Print every record below exactly as it stands.

▶ _Data extract_:
★ ★ ★ ★ ★ ★ ★

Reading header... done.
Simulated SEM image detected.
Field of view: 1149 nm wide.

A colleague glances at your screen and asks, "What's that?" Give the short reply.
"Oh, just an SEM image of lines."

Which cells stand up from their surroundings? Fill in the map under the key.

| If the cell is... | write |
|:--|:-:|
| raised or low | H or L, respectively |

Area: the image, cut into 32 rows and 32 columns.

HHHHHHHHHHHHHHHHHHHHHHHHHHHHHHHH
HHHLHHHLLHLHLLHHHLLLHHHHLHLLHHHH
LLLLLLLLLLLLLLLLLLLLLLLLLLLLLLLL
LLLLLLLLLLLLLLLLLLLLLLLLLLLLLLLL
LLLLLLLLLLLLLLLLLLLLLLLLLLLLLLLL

★ ★ ★ ★ ★ ★ ★

▶ _Response area_:
Reading header... done.
Simulated SEM image detected.
Field of view: 1149 nm wide.

A colleague glances at your screen and asks, "What's that?" Give the short reply.
"Oh, just an SEM image of lines."

Which cells stand up from their surroundings? Fill in the map under the key.

| If the cell is... | write |
|:--|:-:|
| raised or low | H or L, respectively |

Area: the image, cut into 32 rows and 32 columns.

HHHHHHHHHHHHHHHHHHHHHHHHHHHHHHHH
HHHLHHHLLHLHLLHHHLLLHHHHLHLLHHHH
LLLLLLLLLLLLLLLLLLLLLLLLLLLLLLLL
LLLLLLLLLLLLLLLLLLLLLLLLLLLLLLLL
LLLLLLLLLLLLLLLLLLLLLLLLLLLLLLLL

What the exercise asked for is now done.